▸ Work instruction
Your task is to transcribe the entries below exactly, from their first line down to the line containing "note on this", and to stop there.

▸ Data records
◇ ◇ ◇ ◇

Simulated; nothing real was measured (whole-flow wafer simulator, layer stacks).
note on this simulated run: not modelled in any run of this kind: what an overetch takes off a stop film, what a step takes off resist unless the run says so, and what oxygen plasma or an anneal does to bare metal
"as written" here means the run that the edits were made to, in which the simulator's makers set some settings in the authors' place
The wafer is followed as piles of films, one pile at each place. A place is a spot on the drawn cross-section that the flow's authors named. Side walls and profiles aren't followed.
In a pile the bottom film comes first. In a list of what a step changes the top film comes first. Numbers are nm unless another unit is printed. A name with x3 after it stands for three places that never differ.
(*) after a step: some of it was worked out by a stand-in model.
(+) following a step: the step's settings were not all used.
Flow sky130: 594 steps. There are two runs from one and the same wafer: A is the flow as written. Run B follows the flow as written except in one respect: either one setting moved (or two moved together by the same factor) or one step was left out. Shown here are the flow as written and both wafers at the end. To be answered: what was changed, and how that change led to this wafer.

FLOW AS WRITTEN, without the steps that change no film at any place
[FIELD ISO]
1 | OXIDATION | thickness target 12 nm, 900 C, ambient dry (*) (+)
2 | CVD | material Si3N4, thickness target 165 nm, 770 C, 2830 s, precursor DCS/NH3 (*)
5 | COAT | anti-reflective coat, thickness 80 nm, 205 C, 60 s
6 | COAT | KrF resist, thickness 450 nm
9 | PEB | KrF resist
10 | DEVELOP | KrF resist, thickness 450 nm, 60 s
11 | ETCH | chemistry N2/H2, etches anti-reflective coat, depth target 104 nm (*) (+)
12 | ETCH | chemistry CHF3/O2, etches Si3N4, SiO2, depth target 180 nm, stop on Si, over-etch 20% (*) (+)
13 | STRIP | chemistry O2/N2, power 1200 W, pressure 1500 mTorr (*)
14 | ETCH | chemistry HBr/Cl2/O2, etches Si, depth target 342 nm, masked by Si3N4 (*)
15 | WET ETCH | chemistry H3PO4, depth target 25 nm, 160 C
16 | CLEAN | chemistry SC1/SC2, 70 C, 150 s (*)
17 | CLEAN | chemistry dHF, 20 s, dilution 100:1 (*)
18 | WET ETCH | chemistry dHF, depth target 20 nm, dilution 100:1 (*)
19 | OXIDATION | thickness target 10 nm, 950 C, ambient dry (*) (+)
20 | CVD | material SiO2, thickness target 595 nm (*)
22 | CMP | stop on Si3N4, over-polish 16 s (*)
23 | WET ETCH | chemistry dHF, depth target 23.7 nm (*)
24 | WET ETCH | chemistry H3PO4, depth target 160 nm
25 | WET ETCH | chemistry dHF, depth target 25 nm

◇ ◇ ◇ ◇

▸ Worked solution
Simulated; nothing real was measured (whole-flow wafer simulator, layer stacks).
note on this simulated run: not modelled in any run of this kind: what an overetch takes off a stop film, what a step takes off resist unless the run says so, and what oxygen plasma or an anneal does to bare metal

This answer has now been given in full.